________________________________________

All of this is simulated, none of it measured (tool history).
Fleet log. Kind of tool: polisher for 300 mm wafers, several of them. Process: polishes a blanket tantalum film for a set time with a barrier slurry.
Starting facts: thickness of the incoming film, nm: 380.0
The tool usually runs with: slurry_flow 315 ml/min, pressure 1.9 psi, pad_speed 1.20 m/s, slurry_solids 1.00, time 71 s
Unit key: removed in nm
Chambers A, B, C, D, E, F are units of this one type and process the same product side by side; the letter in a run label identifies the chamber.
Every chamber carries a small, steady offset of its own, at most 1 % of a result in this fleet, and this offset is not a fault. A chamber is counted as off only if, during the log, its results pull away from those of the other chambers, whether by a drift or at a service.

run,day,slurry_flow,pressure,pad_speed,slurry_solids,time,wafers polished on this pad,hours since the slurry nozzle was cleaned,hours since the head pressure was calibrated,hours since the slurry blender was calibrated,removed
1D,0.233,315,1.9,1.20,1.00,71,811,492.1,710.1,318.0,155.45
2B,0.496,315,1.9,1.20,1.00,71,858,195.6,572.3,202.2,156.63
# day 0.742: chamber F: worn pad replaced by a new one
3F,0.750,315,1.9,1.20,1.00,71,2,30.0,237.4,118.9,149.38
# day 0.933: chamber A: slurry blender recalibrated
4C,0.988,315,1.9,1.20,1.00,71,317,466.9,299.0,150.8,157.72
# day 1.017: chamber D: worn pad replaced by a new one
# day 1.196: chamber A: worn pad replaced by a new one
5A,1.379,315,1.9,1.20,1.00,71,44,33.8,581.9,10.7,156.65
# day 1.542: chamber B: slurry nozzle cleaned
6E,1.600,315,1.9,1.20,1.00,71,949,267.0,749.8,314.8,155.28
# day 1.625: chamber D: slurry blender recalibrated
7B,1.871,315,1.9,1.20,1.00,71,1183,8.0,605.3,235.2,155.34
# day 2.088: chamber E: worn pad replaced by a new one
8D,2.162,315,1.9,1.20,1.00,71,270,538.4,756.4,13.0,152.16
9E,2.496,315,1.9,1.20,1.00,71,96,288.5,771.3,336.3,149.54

________________________________________

Exercise: In the listing above, find the line with "3F,0.750,315,1.9,1.20,1.00,71,2,30.0,237.4,118.9,149.38" and the line with "8D,2.162,315,1.9,1.20,1.00,71,270,538.4,756.4,13.0,152.16", then print exactly those two lines and every line between them, and nothing more.

Problem solution:
3F,0.750,315,1.9,1.20,1.00,71,2,30.0,237.4,118.9,149.38
# day 0.933: chamber A: slurry blender recalibrated
4C,0.988,315,1.9,1.20,1.00,71,317,466.9,299.0,150.8,157.72
# day 1.017: chamber D: worn pad replaced by a new one
# day 1.196: chamber A: worn pad replaced by a new one
5A,1.379,315,1.9,1.20,1.00,71,44,33.8,581.9,10.7,156.65
# day 1.542: chamber B: slurry nozzle cleaned
6E,1.600,315,1.9,1.20,1.00,71,949,267.0,749.8,314.8,155.28
# day 1.625: chamber D: slurry blender recalibrated
7B,1.871,315,1.9,1.20,1.00,71,1183,8.0,605.3,235.2,155.34
# day 2.088: chamber E: worn pad replaced by a new one
8D,2.162,315,1.9,1.20,1.00,71,270,538.4,756.4,13.0,152.16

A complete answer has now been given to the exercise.